◆ **BRIEF**
Your output must be a faithful copy of the listing underneath.

◆ **DATASET**
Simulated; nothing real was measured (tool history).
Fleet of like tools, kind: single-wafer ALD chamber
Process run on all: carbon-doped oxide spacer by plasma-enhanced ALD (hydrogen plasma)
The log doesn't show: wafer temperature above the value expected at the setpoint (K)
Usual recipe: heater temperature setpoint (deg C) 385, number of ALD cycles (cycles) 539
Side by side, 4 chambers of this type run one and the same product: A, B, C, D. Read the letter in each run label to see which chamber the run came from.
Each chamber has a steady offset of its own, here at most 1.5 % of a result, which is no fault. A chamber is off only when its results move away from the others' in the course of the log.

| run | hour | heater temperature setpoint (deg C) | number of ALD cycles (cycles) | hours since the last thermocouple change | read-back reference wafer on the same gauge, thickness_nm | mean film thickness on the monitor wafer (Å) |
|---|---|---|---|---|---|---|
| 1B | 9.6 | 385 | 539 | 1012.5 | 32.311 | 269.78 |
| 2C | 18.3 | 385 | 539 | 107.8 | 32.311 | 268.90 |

◆ **TASK ANSWER**
Simulated; nothing real was measured (tool history).
Fleet of like tools, kind: single-wafer ALD chamber
Process run on all: carbon-doped oxide spacer by plasma-enhanced ALD (hydrogen plasma)
The log doesn't show: wafer temperature above the value expected at the setpoint (K)
Usual recipe: heater temperature setpoint (deg C) 385, number of ALD cycles (cycles) 539
Side by side, 4 chambers of this type run one and the same product: A, B, C, D. Read the letter in each run label to see which chamber the run came from.
Each chamber has a steady offset of its own, here at most 1.5 % of a result, which is no fault. A chamber is off only when its results move away from the others' in the course of the log.

| run | hour | heater temperature setpoint (deg C) | number of ALD cycles (cycles) | hours since the last thermocouple change | read-back reference wafer on the same gauge, thickness_nm | mean film thickness on the monitor wafer (Å) |
|---|---|---|---|---|---|---|
| 1B | 9.6 | 385 | 539 | 1012.5 | 32.311 | 269.78 |
| 2C | 18.3 | 385 | 539 | 107.8 | 32.311 | 268.90 |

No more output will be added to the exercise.